WORK INSTRUCTION - Could you retype the whole listing, word for word?

DATA UNDER STUDY -
+---+

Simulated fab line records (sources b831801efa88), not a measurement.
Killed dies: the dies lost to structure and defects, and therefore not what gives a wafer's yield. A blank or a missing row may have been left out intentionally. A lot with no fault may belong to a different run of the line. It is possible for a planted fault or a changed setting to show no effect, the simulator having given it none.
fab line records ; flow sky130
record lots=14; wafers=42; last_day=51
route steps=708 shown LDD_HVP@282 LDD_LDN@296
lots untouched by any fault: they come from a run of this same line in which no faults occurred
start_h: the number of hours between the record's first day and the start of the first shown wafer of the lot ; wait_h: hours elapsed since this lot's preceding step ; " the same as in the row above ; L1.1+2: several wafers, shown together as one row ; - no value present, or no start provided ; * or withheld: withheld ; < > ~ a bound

+---+

TASK OUTPUT -
Simulated fab line records (sources b831801efa88), not a measurement.
Killed dies: the dies lost to structure and defects, and therefore not what gives a wafer's yield. A blank or a missing row may have been left out intentionally. A lot with no fault may belong to a different run of the line. It is possible for a planted fault or a changed setting to show no effect, the simulator having given it none.
fab line records ; flow sky130
record lots=14; wafers=42; last_day=51
route steps=708 shown LDD_HVP@282 LDD_LDN@296
lots untouched by any fault: they come from a run of this same line in which no faults occurred
start_h: the number of hours between the record's first day and the start of the first shown wafer of the lot ; wait_h: hours elapsed since this lot's preceding step ; " the same as in the row above ; L1.1+2: several wafers, shown together as one row ; - no value present, or no start provided ; * or withheld: withheld ; < > ~ a bound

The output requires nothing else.